======
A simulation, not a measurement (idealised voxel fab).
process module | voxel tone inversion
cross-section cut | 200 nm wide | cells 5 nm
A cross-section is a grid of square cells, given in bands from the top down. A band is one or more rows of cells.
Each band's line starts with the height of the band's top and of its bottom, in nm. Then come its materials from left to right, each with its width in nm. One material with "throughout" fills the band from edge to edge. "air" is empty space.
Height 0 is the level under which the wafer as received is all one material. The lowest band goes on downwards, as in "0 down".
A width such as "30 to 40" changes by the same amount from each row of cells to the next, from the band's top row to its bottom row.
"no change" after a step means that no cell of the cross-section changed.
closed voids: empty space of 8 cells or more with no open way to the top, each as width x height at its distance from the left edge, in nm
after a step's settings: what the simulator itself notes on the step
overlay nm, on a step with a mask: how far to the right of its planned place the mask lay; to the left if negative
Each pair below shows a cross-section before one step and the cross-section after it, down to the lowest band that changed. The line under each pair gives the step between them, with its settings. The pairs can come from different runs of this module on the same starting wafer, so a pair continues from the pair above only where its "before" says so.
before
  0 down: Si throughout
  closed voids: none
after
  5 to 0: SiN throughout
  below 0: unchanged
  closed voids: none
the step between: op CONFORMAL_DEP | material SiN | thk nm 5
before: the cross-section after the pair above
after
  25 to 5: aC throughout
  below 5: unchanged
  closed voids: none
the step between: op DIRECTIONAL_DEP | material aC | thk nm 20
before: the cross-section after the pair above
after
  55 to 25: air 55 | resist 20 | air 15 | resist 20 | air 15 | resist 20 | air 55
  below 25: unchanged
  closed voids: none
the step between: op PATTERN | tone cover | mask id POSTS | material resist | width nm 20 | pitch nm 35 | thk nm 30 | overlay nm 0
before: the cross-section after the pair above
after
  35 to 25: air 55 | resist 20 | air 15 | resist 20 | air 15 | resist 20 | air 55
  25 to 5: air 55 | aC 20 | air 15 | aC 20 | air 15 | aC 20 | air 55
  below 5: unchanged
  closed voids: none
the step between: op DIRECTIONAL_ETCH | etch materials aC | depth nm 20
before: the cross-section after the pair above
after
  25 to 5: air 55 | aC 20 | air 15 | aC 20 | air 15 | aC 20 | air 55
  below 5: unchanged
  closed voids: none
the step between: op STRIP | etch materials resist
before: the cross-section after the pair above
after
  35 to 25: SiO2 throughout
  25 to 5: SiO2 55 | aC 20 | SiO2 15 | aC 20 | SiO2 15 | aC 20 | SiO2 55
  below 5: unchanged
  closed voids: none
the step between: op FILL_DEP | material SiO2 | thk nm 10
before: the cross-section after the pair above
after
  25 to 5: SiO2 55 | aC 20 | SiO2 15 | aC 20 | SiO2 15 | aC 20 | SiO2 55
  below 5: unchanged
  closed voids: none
======

*ACTIVITY*: Please print the lines from the start of the records up to and including the line with "after a step's", copying each one exactly and leaving out the rest.

*YOUR RESPONSE*:
A simulation, not a measurement (idealised voxel fab).
process module | voxel tone inversion
cross-section cut | 200 nm wide | cells 5 nm
A cross-section is a grid of square cells, given in bands from the top down. A band is one or more rows of cells.
Each band's line starts with the height of the band's top and of its bottom, in nm. Then come its materials from left to right, each with its width in nm. One material with "throughout" fills the band from edge to edge. "air" is empty space.
Height 0 is the level under which the wafer as received is all one material. The lowest band goes on downwards, as in "0 down".
A width such as "30 to 40" changes by the same amount from each row of cells to the next, from the band's top row to its bottom row.
"no change" after a step means that no cell of the cross-section changed.
closed voids: empty space of 8 cells or more with no open way to the top, each as width x height at its distance from the left edge, in nm
after a step's settings: what the simulator itself notes on the step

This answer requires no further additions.